╭─ Material supplied

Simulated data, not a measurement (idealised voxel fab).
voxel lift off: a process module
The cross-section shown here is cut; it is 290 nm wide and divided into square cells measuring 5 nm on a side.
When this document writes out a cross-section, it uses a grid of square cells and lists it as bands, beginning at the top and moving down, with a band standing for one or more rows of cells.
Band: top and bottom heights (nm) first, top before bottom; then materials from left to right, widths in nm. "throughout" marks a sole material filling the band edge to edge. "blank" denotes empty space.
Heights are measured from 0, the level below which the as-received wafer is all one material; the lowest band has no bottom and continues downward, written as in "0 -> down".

╰─

Reproduce the lines above. Leave each one as it is.

§ Written answer:
Simulated data, not a measurement (idealised voxel fab).
voxel lift off: a process module
The cross-section shown here is cut; it is 290 nm wide and divided into square cells measuring 5 nm on a side.
When this document writes out a cross-section, it uses a grid of square cells and lists it as bands, beginning at the top and moving down, with a band standing for one or more rows of cells.
Band: top and bottom heights (nm) first, top before bottom; then materials from left to right, widths in nm. "throughout" marks a sole material filling the band edge to edge. "blank" denotes empty space.
Heights are measured from 0, the level below which the as-received wafer is all one material; the lowest band has no bottom and continues downward, written as in "0 -> down".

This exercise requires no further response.